── Exercise data
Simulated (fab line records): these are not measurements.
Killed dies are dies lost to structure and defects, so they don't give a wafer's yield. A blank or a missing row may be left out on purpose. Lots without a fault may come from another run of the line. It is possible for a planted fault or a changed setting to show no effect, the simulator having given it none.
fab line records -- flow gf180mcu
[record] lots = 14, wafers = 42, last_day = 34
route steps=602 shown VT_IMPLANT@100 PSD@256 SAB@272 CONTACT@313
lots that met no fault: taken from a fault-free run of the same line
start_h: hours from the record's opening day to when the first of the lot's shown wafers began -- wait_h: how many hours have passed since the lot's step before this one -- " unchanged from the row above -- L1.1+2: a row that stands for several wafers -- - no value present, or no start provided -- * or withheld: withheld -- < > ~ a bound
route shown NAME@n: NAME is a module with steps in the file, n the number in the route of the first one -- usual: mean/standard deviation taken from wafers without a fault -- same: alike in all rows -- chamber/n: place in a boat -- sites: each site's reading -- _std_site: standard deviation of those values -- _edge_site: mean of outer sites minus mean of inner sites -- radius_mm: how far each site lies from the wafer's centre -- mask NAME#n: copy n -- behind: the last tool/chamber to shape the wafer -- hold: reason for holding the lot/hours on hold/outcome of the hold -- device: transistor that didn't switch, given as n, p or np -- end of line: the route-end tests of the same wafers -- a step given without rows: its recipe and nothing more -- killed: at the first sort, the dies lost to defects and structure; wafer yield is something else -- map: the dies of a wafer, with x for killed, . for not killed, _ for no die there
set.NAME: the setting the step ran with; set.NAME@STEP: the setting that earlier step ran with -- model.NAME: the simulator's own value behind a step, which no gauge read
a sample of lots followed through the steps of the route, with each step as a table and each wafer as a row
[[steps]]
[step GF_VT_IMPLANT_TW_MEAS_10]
────

• _Requirement_
Where the listing above has a line with "fab line records -- flow gf180mcu", start there, and output every line exactly through the line with "start_h: hours from", which is also included.

• _Answer area_
fab line records -- flow gf180mcu
[record] lots = 14, wafers = 42, last_day = 34
route steps=602 shown VT_IMPLANT@100 PSD@256 SAB@272 CONTACT@313
lots that met no fault: taken from a fault-free run of the same line
start_h: hours from the record's opening day to when the first of the lot's shown wafers began -- wait_h: how many hours have passed since the lot's step before this one -- " unchanged from the row above -- L1.1+2: a row that stands for several wafers -- - no value present, or no start provided -- * or withheld: withheld -- < > ~ a bound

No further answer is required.